* * * * * * *

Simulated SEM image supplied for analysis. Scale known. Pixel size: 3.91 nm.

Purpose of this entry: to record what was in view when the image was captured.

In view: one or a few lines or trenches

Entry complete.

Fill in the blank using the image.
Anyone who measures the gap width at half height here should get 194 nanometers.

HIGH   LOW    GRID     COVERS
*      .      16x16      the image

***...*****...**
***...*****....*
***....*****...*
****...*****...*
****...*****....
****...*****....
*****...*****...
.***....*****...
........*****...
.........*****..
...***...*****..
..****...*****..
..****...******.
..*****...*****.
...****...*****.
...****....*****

* * * * * * *

## WORK INSTRUCTION
Return the entries above unchanged, starting at the first line and stopping after the line with "Fill in the blank using the image.".

## RESULT
Simulated SEM image supplied for analysis. Scale known. Pixel size: 3.91 nm.

Purpose of this entry: to record what was in view when the image was captured.

In view: one or a few lines or trenches

Entry complete.

Fill in the blank using the image.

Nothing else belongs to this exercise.